_TASK ITEM_. A verbatim copy of every entry is required. Produce it now.

::::::::
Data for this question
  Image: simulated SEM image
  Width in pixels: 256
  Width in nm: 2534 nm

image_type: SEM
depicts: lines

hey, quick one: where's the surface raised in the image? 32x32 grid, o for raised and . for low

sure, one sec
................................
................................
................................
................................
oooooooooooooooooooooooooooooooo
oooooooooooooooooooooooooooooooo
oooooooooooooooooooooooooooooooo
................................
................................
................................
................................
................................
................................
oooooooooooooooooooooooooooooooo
::::::::

_WRITTEN SOLUTION_.
Data for this question
  Image: simulated SEM image
  Width in pixels: 256
  Width in nm: 2534 nm

image_type: SEM
depicts: lines

hey, quick one: where's the surface raised in the image? 32x32 grid, o for raised and . for low

sure, one sec
................................
................................
................................
................................
oooooooooooooooooooooooooooooooo
oooooooooooooooooooooooooooooooo
oooooooooooooooooooooooooooooooo
................................
................................
................................
................................
................................
................................
oooooooooooooooooooooooooooooooo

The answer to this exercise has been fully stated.